RECORD SET

▼

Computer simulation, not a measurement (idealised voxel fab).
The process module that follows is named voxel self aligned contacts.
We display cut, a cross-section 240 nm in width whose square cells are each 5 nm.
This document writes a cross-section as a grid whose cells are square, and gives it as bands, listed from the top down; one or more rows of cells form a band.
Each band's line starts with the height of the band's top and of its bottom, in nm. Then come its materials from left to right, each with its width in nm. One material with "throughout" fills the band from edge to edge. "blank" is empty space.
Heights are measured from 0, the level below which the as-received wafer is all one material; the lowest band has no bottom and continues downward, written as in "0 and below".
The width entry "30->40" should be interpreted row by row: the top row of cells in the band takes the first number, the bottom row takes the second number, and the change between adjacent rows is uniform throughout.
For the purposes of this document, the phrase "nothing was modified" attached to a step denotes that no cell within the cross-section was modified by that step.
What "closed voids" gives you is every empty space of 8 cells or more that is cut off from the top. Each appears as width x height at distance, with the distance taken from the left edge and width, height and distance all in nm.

▲

EXERCISE
Write down exactly every line of the material above up to and including the line containing "The width entry".

PROBLEM SOLUTION
Computer simulation, not a measurement (idealised voxel fab).
The process module that follows is named voxel self aligned contacts.
We display cut, a cross-section 240 nm in width whose square cells are each 5 nm.
This document writes a cross-section as a grid whose cells are square, and gives it as bands, listed from the top down; one or more rows of cells form a band.
Each band's line starts with the height of the band's top and of its bottom, in nm. Then come its materials from left to right, each with its width in nm. One material with "throughout" fills the band from edge to edge. "blank" is empty space.
Heights are measured from 0, the level below which the as-received wafer is all one material; the lowest band has no bottom and continues downward, written as in "0 and below".
The width entry "30->40" should be interpreted row by row: the top row of cells in the band takes the first number, the bottom row takes the second number, and the change between adjacent rows is uniform throughout.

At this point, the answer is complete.